• Work order: Please repeat only the stretch of records running from the first line through the line that contains "A struck lot".

• Information:
━━━━━━━━━━

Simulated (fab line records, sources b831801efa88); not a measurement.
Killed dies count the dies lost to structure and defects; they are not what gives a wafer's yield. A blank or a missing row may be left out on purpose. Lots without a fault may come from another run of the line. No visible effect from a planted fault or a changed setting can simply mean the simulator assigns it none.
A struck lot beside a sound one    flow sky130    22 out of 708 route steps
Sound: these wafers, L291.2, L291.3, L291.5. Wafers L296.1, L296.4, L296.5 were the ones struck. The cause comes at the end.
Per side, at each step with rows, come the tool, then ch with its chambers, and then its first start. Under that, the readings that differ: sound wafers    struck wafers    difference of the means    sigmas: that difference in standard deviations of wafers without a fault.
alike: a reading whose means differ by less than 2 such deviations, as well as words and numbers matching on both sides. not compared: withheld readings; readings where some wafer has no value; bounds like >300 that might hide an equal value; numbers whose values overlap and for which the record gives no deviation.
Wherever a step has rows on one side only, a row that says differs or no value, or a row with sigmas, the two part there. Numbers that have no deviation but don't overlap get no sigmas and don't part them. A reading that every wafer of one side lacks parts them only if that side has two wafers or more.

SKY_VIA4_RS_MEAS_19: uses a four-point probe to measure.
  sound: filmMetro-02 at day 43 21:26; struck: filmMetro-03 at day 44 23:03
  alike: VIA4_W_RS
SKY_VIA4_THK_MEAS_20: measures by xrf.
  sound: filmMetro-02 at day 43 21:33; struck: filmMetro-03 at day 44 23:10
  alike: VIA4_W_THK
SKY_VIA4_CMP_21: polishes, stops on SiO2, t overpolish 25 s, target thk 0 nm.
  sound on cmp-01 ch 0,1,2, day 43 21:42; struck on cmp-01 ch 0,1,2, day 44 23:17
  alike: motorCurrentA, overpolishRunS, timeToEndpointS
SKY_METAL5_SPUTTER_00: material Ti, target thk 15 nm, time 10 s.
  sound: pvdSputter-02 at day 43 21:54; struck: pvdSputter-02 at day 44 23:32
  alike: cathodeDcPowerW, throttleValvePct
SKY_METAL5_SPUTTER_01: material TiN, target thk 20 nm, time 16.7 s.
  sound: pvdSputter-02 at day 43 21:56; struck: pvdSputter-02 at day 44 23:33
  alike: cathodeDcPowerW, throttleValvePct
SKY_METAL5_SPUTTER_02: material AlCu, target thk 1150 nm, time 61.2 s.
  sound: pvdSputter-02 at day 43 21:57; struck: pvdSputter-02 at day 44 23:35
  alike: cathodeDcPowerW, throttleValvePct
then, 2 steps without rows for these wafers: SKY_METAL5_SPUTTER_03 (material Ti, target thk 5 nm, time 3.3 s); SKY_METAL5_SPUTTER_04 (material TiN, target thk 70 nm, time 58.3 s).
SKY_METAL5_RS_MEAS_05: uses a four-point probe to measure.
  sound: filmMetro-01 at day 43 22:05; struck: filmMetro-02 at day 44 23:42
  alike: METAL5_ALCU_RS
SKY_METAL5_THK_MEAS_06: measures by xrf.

━━━━━━━━━━

• Answer section:
Simulated (fab line records, sources b831801efa88); not a measurement.
Killed dies count the dies lost to structure and defects; they are not what gives a wafer's yield. A blank or a missing row may be left out on purpose. Lots without a fault may come from another run of the line. No visible effect from a planted fault or a changed setting can simply mean the simulator assigns it none.
A struck lot beside a sound one    flow sky130    22 out of 708 route steps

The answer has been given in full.